• **EXTRACTED RECORDS**
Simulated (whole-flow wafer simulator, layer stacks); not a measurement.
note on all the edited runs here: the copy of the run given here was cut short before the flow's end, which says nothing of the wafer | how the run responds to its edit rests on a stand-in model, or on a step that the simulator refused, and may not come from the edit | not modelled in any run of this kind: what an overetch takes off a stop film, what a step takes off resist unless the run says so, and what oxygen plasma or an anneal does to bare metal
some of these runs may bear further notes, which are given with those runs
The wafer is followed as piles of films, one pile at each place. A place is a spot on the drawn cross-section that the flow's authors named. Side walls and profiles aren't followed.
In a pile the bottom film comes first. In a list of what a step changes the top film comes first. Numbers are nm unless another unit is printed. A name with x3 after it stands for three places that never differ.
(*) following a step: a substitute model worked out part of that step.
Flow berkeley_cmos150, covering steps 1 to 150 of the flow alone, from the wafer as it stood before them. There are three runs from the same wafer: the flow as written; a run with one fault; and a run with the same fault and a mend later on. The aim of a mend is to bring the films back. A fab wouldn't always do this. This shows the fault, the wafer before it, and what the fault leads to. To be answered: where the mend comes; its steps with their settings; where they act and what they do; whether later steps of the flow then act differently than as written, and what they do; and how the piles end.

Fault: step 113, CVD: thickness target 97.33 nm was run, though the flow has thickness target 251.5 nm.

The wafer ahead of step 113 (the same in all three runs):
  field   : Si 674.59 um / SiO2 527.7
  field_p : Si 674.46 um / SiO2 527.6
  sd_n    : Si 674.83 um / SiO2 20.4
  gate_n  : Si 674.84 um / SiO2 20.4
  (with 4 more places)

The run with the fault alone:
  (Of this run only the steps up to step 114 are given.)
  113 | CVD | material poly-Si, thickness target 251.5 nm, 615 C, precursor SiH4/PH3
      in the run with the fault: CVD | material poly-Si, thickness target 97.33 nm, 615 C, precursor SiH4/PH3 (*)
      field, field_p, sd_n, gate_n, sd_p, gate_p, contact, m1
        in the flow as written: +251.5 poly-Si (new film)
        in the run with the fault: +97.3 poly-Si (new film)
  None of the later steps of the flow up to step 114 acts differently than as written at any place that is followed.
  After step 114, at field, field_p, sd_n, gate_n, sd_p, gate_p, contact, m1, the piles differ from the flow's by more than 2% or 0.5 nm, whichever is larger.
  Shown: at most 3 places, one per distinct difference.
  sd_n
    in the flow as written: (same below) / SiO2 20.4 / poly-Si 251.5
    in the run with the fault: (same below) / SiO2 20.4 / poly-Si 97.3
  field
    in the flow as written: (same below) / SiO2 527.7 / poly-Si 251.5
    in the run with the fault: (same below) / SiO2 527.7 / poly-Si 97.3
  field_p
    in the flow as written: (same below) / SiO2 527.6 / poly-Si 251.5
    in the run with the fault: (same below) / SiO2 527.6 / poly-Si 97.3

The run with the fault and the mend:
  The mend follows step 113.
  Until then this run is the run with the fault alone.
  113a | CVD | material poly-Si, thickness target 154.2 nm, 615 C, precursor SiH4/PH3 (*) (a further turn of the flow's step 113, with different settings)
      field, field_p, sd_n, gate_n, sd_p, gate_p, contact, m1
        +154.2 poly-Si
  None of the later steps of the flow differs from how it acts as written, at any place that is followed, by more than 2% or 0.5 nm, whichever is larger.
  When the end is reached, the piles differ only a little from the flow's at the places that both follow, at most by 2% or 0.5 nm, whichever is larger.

• **ASSIGNMENT**
Would you restate, word for word, every line of the listing from its first line through the line with "some of these"?

• **TASK RESPONSE**
Simulated (whole-flow wafer simulator, layer stacks); not a measurement.
note on all the edited runs here: the copy of the run given here was cut short before the flow's end, which says nothing of the wafer | how the run responds to its edit rests on a stand-in model, or on a step that the simulator refused, and may not come from the edit | not modelled in any run of this kind: what an overetch takes off a stop film, what a step takes off resist unless the run says so, and what oxygen plasma or an anneal does to bare metal
some of these runs may bear further notes, which are given with those runs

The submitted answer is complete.